● **Work request**: Reproduce the entries so that every line matches the original exactly.

● **Information supplied**:
+++
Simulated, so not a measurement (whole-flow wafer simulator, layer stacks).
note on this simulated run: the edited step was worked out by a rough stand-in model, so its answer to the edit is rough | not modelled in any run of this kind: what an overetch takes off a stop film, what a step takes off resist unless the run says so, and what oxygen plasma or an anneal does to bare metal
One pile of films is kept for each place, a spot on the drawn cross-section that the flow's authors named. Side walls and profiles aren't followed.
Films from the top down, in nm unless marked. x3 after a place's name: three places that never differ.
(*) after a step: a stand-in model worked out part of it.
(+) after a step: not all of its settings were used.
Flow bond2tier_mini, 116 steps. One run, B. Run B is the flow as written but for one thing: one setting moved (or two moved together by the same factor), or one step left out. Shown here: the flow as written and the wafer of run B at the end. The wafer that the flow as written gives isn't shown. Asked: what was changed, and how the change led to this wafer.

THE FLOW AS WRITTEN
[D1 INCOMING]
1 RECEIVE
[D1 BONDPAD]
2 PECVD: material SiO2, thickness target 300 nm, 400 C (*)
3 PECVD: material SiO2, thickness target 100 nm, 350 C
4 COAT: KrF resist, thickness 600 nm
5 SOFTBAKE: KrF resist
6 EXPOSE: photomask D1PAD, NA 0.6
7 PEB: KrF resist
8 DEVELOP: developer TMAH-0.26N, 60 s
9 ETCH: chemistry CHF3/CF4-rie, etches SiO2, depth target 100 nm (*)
+++

● **Written reply**:
Simulated, so not a measurement (whole-flow wafer simulator, layer stacks).
note on this simulated run: the edited step was worked out by a rough stand-in model, so its answer to the edit is rough | not modelled in any run of this kind: what an overetch takes off a stop film, what a step takes off resist unless the run says so, and what oxygen plasma or an anneal does to bare metal
One pile of films is kept for each place, a spot on the drawn cross-section that the flow's authors named. Side walls and profiles aren't followed.
Films from the top down, in nm unless marked. x3 after a place's name: three places that never differ.
(*) after a step: a stand-in model worked out part of it.
(+) after a step: not all of its settings were used.
Flow bond2tier_mini, 116 steps. One run, B. Run B is the flow as written but for one thing: one setting moved (or two moved together by the same factor), or one step left out. Shown here: the flow as written and the wafer of run B at the end. The wafer that the flow as written gives isn't shown. Asked: what was changed, and how the change led to this wafer.

THE FLOW AS WRITTEN
[D1 INCOMING]
1 RECEIVE
[D1 BONDPAD]
2 PECVD: material SiO2, thickness target 300 nm, 400 C (*)
3 PECVD: material SiO2, thickness target 100 nm, 350 C
4 COAT: KrF resist, thickness 600 nm
5 SOFTBAKE: KrF resist
6 EXPOSE: photomask D1PAD, NA 0.6
7 PEB: KrF resist
8 DEVELOP: developer TMAH-0.26N, 60 s
9 ETCH: chemistry CHF3/CF4-rie, etches SiO2, depth target 100 nm (*)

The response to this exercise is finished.